_Work request_: Only the lines below, from the one with "UUUUUUUUUUUUUUUUUUUDDDDDDDDDDDDD" through the one with "DDDDDDDDDDDDDDDDDDDDDDDDDDUUUUUU", are to be written out, exactly.

_Record set_:
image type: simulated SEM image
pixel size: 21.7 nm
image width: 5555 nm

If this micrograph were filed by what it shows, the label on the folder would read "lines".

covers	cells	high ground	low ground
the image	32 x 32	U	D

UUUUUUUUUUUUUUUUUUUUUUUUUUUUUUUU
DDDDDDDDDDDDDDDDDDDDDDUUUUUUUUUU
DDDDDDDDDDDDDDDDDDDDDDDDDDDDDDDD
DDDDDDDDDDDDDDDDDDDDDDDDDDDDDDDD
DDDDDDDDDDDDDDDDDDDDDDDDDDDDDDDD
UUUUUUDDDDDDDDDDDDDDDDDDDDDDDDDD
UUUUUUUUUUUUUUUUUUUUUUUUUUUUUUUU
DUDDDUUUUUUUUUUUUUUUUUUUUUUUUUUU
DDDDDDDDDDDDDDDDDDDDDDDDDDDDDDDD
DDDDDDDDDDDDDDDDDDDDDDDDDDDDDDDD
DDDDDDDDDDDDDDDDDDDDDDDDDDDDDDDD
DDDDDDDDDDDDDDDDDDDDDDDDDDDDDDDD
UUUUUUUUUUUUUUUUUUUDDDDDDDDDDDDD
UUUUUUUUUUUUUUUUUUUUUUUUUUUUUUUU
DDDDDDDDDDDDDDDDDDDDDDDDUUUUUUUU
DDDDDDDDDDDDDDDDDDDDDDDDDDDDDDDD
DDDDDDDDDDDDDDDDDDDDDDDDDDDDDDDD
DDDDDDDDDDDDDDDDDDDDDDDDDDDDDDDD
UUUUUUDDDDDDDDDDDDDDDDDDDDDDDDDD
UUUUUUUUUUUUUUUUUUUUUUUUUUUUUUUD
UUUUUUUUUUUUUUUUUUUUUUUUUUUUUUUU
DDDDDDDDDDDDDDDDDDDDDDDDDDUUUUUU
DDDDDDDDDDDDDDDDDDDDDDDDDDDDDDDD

_Exercise output_:
UUUUUUUUUUUUUUUUUUUDDDDDDDDDDDDD
UUUUUUUUUUUUUUUUUUUUUUUUUUUUUUUU
DDDDDDDDDDDDDDDDDDDDDDDDUUUUUUUU
DDDDDDDDDDDDDDDDDDDDDDDDDDDDDDDD
DDDDDDDDDDDDDDDDDDDDDDDDDDDDDDDD
DDDDDDDDDDDDDDDDDDDDDDDDDDDDDDDD
UUUUUUDDDDDDDDDDDDDDDDDDDDDDDDDD
UUUUUUUUUUUUUUUUUUUUUUUUUUUUUUUD
UUUUUUUUUUUUUUUUUUUUUUUUUUUUUUUU
DDDDDDDDDDDDDDDDDDDDDDDDDDUUUUUU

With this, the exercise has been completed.